━━━ Dataset entries ━━━

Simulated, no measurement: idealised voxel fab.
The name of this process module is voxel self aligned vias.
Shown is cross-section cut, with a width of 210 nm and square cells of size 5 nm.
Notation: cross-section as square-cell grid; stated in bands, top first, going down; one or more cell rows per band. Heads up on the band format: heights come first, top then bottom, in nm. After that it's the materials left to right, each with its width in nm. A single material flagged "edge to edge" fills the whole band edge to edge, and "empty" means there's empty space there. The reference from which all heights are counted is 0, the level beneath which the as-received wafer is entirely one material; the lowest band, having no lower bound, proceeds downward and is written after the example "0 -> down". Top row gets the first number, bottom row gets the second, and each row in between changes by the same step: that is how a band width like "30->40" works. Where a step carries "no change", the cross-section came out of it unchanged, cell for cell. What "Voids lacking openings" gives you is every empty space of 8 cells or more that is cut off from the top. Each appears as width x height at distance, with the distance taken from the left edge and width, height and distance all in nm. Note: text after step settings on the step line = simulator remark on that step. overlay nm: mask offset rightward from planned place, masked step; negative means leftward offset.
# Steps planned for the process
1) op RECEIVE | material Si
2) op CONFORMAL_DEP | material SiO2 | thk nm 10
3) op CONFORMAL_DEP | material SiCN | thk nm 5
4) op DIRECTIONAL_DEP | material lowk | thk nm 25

━━━

• **Task item**: Print out an identical copy of the whole listing.

• **Task result**:
Simulated, no measurement: idealised voxel fab.
The name of this process module is voxel self aligned vias.
Shown is cross-section cut, with a width of 210 nm and square cells of size 5 nm.
Notation: cross-section as square-cell grid; stated in bands, top first, going down; one or more cell rows per band. Heads up on the band format: heights come first, top then bottom, in nm. After that it's the materials left to right, each with its width in nm. A single material flagged "edge to edge" fills the whole band edge to edge, and "empty" means there's empty space there. The reference from which all heights are counted is 0, the level beneath which the as-received wafer is entirely one material; the lowest band, having no lower bound, proceeds downward and is written after the example "0 -> down". Top row gets the first number, bottom row gets the second, and each row in between changes by the same step: that is how a band width like "30->40" works. Where a step carries "no change", the cross-section came out of it unchanged, cell for cell. What "Voids lacking openings" gives you is every empty space of 8 cells or more that is cut off from the top. Each appears as width x height at distance, with the distance taken from the left edge and width, height and distance all in nm. Note: text after step settings on the step line = simulator remark on that step. overlay nm: mask offset rightward from planned place, masked step; negative means leftward offset.
# Steps planned for the process
1) op RECEIVE | material Si
2) op CONFORMAL_DEP | material SiO2 | thk nm 10
3) op CONFORMAL_DEP | material SiCN | thk nm 5
4) op DIRECTIONAL_DEP | material lowk | thk nm 25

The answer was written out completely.